Content starts

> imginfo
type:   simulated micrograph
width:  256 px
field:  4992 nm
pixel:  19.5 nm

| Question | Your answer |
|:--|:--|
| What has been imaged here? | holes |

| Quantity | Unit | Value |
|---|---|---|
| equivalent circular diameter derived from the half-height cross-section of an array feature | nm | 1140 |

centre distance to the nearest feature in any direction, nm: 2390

Content ends

Return each line exactly, beginning at the start of the material above and ending at the line that includes "nm | 1140 |", with both of those kept.

> imginfo
type:   simulated micrograph
width:  256 px
field:  4992 nm
pixel:  19.5 nm

| Question | Your answer |
|:--|:--|
| What has been imaged here? | holes |

| Quantity | Unit | Value |
|---|---|---|
| equivalent circular diameter derived from the half-height cross-section of an array feature | nm | 1140 |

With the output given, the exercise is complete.